- [Work order]: Please print each entry below exactly as it reads.

- [Record extracts]:
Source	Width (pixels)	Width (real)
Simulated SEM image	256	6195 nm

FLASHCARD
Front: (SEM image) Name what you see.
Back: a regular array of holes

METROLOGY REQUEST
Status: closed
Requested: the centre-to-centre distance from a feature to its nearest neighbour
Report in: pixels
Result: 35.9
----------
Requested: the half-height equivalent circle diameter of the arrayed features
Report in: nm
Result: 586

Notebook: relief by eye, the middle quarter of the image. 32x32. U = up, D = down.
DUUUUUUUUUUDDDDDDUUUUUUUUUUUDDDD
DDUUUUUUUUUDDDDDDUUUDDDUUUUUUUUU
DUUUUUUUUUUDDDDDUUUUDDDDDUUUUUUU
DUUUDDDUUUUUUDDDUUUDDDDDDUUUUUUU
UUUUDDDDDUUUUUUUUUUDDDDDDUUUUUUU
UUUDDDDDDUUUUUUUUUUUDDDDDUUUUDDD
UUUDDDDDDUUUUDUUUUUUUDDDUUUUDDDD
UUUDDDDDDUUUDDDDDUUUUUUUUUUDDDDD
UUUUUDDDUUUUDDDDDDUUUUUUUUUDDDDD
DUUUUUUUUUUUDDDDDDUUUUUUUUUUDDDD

- [Reply]:
Source	Width (pixels)	Width (real)
Simulated SEM image	256	6195 nm

FLASHCARD
Front: (SEM image) Name what you see.
Back: a regular array of holes

METROLOGY REQUEST
Status: closed
Requested: the centre-to-centre distance from a feature to its nearest neighbour
Report in: pixels
Result: 35.9
----------
Requested: the half-height equivalent circle diameter of the arrayed features
Report in: nm
Result: 586

Notebook: relief by eye, the middle quarter of the image. 32x32. U = up, D = down.
DUUUUUUUUUUDDDDDDUUUUUUUUUUUDDDD
DDUUUUUUUUUDDDDDDUUUDDDUUUUUUUUU
DUUUUUUUUUUDDDDDUUUUDDDDDUUUUUUU
DUUUDDDUUUUUUDDDUUUDDDDDDUUUUUUU
UUUUDDDDDUUUUUUUUUUDDDDDDUUUUUUU
UUUDDDDDDUUUUUUUUUUUDDDDDUUUUDDD
UUUDDDDDDUUUUDUUUUUUUDDDUUUUDDDD
UUUDDDDDDUUUDDDDDUUUUUUUUUUDDDDD
UUUUUDDDUUUUDDDDDDUUUUUUUUUDDDDD
DUUUUUUUUUUUDDDDDDUUUUUUUUUUDDDD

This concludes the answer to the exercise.